■ Requirement:
In the data below, one line contains "6 | COAT | anti-reflective" and a later one contains "Run A: (same below) / Si 220". Print both, with every line between them, exactly and alone.

■ Entries supplied:
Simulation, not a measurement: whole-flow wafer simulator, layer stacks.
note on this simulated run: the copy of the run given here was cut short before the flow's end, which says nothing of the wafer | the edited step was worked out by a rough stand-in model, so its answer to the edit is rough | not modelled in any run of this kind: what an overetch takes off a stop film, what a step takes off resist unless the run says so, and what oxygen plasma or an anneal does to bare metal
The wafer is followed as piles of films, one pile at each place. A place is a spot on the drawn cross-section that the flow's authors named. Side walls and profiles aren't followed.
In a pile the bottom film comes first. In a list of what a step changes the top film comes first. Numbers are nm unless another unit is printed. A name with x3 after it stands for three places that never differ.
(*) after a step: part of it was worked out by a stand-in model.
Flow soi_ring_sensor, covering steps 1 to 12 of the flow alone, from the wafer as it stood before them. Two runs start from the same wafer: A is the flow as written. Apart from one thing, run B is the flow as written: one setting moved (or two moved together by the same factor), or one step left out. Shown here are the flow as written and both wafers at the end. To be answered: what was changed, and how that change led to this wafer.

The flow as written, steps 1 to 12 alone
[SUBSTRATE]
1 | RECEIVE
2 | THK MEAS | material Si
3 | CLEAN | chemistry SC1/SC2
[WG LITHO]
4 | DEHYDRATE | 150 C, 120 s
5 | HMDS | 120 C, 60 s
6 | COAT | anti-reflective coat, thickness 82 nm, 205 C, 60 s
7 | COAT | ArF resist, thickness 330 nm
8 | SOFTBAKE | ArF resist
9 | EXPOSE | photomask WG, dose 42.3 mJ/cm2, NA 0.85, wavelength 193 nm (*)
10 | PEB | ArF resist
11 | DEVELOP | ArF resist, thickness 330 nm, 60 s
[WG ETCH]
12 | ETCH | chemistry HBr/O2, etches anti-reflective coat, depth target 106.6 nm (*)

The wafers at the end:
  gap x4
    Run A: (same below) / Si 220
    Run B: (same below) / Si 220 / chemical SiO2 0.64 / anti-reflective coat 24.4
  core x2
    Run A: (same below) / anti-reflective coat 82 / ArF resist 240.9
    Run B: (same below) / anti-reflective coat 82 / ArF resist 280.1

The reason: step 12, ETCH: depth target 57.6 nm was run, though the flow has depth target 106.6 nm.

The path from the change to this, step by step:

■ Worked solution:
6 | COAT | anti-reflective coat, thickness 82 nm, 205 C, 60 s
7 | COAT | ArF resist, thickness 330 nm
8 | SOFTBAKE | ArF resist
9 | EXPOSE | photomask WG, dose 42.3 mJ/cm2, NA 0.85, wavelength 193 nm (*)
10 | PEB | ArF resist
11 | DEVELOP | ArF resist, thickness 330 nm, 60 s
[WG ETCH]
12 | ETCH | chemistry HBr/O2, etches anti-reflective coat, depth target 106.6 nm (*)

The wafers at the end:
  gap x4
    Run A: (same below) / Si 220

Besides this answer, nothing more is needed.